*Brief*: A verbatim transcript of the lines below, starting at the first and ending with the one that holds "20 STRIP: chemistry", is what should be produced.

(Beginning of Data to examine)
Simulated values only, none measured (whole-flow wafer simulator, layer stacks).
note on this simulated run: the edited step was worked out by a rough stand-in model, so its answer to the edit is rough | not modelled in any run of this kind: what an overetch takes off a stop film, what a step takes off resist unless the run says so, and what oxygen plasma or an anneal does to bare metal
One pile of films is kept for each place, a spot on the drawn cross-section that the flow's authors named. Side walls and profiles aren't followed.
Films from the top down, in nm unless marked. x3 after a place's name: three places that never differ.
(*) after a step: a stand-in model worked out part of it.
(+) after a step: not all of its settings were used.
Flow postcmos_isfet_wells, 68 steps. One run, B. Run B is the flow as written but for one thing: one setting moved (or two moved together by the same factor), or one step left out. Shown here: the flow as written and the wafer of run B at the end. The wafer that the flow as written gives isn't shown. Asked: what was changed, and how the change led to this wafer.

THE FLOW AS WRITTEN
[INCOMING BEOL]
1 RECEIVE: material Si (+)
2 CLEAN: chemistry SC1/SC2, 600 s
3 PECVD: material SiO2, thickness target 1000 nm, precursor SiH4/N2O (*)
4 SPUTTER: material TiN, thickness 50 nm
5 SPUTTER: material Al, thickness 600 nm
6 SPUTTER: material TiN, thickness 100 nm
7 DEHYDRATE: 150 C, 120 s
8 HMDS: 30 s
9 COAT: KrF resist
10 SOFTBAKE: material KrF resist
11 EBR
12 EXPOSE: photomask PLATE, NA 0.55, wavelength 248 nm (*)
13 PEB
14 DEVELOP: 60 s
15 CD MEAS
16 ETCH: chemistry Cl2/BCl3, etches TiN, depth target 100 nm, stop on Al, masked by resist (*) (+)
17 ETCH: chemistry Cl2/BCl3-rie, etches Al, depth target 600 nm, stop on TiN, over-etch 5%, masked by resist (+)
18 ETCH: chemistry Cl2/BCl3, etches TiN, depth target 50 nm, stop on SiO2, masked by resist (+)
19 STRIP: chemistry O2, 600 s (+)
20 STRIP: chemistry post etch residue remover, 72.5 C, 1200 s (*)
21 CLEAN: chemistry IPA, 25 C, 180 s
(End of Data to examine)

*Written response*:
Simulated values only, none measured (whole-flow wafer simulator, layer stacks).
note on this simulated run: the edited step was worked out by a rough stand-in model, so its answer to the edit is rough | not modelled in any run of this kind: what an overetch takes off a stop film, what a step takes off resist unless the run says so, and what oxygen plasma or an anneal does to bare metal
One pile of films is kept for each place, a spot on the drawn cross-section that the flow's authors named. Side walls and profiles aren't followed.
Films from the top down, in nm unless marked. x3 after a place's name: three places that never differ.
(*) after a step: a stand-in model worked out part of it.
(+) after a step: not all of its settings were used.
Flow postcmos_isfet_wells, 68 steps. One run, B. Run B is the flow as written but for one thing: one setting moved (or two moved together by the same factor), or one step left out. Shown here: the flow as written and the wafer of run B at the end. The wafer that the flow as written gives isn't shown. Asked: what was changed, and how the change led to this wafer.

THE FLOW AS WRITTEN
[INCOMING BEOL]
1 RECEIVE: material Si (+)
2 CLEAN: chemistry SC1/SC2, 600 s
3 PECVD: material SiO2, thickness target 1000 nm, precursor SiH4/N2O (*)
4 SPUTTER: material TiN, thickness 50 nm
5 SPUTTER: material Al, thickness 600 nm
6 SPUTTER: material TiN, thickness 100 nm
7 DEHYDRATE: 150 C, 120 s
8 HMDS: 30 s
9 COAT: KrF resist
10 SOFTBAKE: material KrF resist
11 EBR
12 EXPOSE: photomask PLATE, NA 0.55, wavelength 248 nm (*)
13 PEB
14 DEVELOP: 60 s
15 CD MEAS
16 ETCH: chemistry Cl2/BCl3, etches TiN, depth target 100 nm, stop on Al, masked by resist (*) (+)
17 ETCH: chemistry Cl2/BCl3-rie, etches Al, depth target 600 nm, stop on TiN, over-etch 5%, masked by resist (+)
18 ETCH: chemistry Cl2/BCl3, etches TiN, depth target 50 nm, stop on SiO2, masked by resist (+)
19 STRIP: chemistry O2, 600 s (+)
20 STRIP: chemistry post etch residue remover, 72.5 C, 1200 s (*)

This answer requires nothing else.